_BRIEF_
Every line below should be duplicated exactly.

_THE DATA_
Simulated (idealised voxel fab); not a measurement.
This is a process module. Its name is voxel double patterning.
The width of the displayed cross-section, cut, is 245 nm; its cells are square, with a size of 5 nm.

_RESULT_
Simulated (idealised voxel fab); not a measurement.
This is a process module. Its name is voxel double patterning.
The width of the displayed cross-section, cut, is 245 nm; its cells are square, with a size of 5 nm.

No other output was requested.